(Beginning of Supplied records)

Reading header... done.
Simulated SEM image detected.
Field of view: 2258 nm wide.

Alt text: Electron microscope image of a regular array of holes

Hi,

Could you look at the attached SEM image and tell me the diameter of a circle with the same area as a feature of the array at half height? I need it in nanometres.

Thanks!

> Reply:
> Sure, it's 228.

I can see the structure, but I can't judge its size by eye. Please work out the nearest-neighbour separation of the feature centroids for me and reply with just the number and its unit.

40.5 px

(End of Supplied records)

Requirement =>
Without leaving anything out, repeat every entry shown above.

Written reply =>
Reading header... done.
Simulated SEM image detected.
Field of view: 2258 nm wide.

Alt text: Electron microscope image of a regular array of holes

Hi,

Could you look at the attached SEM image and tell me the diameter of a circle with the same area as a feature of the array at half height? I need it in nanometres.

Thanks!

> Reply:
> Sure, it's 228.

I can see the structure, but I can't judge its size by eye. Please work out the nearest-neighbour separation of the feature centroids for me and reply with just the number and its unit.

40.5 px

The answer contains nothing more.